-- DATA PROVIDED --
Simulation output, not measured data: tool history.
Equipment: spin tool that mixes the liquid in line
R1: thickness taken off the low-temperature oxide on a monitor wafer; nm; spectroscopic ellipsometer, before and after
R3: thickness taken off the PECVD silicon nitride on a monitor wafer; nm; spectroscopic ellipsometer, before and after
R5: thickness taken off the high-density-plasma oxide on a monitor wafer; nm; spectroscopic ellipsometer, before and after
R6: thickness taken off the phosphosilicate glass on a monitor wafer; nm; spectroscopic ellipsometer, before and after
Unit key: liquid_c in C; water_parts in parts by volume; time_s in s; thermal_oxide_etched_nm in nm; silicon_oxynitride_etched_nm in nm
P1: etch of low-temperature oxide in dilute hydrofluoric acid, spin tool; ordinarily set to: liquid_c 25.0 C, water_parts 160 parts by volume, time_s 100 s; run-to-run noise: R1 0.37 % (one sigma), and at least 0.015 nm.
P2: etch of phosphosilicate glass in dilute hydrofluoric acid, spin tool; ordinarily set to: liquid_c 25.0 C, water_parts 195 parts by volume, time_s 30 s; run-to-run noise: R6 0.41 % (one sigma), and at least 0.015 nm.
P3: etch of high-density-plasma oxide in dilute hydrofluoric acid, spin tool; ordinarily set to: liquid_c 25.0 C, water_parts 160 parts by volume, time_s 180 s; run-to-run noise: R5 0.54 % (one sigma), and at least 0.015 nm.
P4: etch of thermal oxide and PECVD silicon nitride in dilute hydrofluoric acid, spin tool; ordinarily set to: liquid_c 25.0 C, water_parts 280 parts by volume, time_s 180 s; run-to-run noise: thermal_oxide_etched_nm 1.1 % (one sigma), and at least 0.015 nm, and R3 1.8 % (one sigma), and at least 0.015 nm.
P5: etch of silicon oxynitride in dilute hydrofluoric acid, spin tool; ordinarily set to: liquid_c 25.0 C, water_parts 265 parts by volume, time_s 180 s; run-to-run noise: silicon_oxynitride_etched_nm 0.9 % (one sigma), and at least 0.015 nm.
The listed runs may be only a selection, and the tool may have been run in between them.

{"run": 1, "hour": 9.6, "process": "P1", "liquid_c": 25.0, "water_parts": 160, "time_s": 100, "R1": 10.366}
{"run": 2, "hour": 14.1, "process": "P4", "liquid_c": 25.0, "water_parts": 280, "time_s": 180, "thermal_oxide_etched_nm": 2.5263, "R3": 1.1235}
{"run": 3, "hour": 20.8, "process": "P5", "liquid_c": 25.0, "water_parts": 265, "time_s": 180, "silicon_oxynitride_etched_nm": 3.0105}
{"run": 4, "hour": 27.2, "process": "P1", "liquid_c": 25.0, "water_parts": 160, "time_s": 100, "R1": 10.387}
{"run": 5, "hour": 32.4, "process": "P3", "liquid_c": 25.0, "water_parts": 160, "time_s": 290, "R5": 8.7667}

-- WORK ITEM --
Starting from the top of the records and ending at the line that contains "Unit key: liquid_c", repeat each line exactly and return only those lines.

-- WRITTEN REPLY --
Simulation output, not measured data: tool history.
Equipment: spin tool that mixes the liquid in line
R1: thickness taken off the low-temperature oxide on a monitor wafer; nm; spectroscopic ellipsometer, before and after
R3: thickness taken off the PECVD silicon nitride on a monitor wafer; nm; spectroscopic ellipsometer, before and after
R5: thickness taken off the high-density-plasma oxide on a monitor wafer; nm; spectroscopic ellipsometer, before and after
R6: thickness taken off the phosphosilicate glass on a monitor wafer; nm; spectroscopic ellipsometer, before and after
Unit key: liquid_c in C; water_parts in parts by volume; time_s in s; thermal_oxide_etched_nm in nm; silicon_oxynitride_etched_nm in nm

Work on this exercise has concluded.